(Data excerpts)

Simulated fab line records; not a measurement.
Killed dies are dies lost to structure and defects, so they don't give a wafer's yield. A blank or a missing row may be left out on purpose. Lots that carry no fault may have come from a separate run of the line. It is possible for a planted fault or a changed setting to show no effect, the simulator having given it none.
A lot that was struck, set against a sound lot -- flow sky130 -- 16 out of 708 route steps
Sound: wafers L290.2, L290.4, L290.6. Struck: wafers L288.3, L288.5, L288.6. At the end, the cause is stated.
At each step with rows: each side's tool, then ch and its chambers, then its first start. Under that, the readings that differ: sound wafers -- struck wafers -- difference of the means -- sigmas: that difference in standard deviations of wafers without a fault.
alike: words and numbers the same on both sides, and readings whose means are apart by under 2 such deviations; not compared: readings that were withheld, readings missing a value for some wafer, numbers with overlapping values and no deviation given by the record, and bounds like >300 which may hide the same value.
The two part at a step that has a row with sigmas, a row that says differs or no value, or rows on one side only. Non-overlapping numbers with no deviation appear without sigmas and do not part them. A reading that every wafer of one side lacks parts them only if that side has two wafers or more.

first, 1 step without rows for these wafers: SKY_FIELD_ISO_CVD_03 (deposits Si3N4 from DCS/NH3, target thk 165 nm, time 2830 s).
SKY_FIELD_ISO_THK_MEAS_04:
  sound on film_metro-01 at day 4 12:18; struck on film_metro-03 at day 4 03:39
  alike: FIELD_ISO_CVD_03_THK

(End Data excerpts)

Please set down the whole listing above without altering a single line.

Simulated fab line records; not a measurement.
Killed dies are dies lost to structure and defects, so they don't give a wafer's yield. A blank or a missing row may be left out on purpose. Lots that carry no fault may have come from a separate run of the line. It is possible for a planted fault or a changed setting to show no effect, the simulator having given it none.
A lot that was struck, set against a sound lot -- flow sky130 -- 16 out of 708 route steps
Sound: wafers L290.2, L290.4, L290.6. Struck: wafers L288.3, L288.5, L288.6. At the end, the cause is stated.
At each step with rows: each side's tool, then ch and its chambers, then its first start. Under that, the readings that differ: sound wafers -- struck wafers -- difference of the means -- sigmas: that difference in standard deviations of wafers without a fault.
alike: words and numbers the same on both sides, and readings whose means are apart by under 2 such deviations; not compared: readings that were withheld, readings missing a value for some wafer, numbers with overlapping values and no deviation given by the record, and bounds like >300 which may hide the same value.
The two part at a step that has a row with sigmas, a row that says differs or no value, or rows on one side only. Non-overlapping numbers with no deviation appear without sigmas and do not part them. A reading that every wafer of one side lacks parts them only if that side has two wafers or more.

first, 1 step without rows for these wafers: SKY_FIELD_ISO_CVD_03 (deposits Si3N4 from DCS/NH3, target thk 165 nm, time 2830 s).
SKY_FIELD_ISO_THK_MEAS_04:
  sound on film_metro-01 at day 4 12:18; struck on film_metro-03 at day 4 03:39
  alike: FIELD_ISO_CVD_03_THK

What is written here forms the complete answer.